## Extracted data
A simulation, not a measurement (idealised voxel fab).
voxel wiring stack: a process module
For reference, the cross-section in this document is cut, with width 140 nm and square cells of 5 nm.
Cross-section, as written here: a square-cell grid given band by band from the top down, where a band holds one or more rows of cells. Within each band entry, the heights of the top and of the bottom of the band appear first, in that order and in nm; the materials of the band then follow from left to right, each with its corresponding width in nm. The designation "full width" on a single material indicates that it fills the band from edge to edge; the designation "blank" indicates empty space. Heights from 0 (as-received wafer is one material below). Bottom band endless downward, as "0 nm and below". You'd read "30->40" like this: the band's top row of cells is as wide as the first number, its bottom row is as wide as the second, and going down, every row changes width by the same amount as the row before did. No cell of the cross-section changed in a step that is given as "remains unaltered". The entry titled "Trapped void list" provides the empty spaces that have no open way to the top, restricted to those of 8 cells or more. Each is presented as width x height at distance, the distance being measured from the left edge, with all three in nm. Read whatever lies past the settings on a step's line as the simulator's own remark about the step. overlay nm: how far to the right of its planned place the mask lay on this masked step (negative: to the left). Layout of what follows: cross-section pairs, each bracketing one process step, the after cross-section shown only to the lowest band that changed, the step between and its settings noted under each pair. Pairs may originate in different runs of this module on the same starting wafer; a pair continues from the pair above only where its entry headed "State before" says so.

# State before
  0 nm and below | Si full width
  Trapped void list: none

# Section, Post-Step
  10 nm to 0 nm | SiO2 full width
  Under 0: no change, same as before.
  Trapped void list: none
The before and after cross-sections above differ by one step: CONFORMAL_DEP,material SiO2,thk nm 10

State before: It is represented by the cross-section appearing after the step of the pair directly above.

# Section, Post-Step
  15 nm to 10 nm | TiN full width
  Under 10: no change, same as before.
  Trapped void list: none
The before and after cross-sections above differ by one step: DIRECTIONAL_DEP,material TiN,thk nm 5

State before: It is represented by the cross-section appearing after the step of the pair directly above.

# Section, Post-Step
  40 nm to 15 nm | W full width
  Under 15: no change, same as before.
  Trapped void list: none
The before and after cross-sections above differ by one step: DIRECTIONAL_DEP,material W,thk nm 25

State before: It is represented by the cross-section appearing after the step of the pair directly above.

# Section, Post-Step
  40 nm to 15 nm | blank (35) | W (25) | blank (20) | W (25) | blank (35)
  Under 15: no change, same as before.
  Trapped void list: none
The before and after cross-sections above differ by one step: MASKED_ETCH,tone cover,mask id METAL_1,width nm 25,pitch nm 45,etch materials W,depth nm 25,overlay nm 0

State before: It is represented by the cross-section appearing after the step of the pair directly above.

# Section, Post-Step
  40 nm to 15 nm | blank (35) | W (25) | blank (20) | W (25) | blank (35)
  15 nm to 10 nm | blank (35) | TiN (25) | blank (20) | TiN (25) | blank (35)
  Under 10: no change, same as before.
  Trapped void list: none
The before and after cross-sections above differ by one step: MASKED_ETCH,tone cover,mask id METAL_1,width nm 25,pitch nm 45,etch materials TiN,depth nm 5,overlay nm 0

## Task item
Exact lines only, please: output the listing from the first line to the line with "For reference, the", both included.

## Answer space
A simulation, not a measurement (idealised voxel fab).
voxel wiring stack: a process module
For reference, the cross-section in this document is cut, with width 140 nm and square cells of 5 nm.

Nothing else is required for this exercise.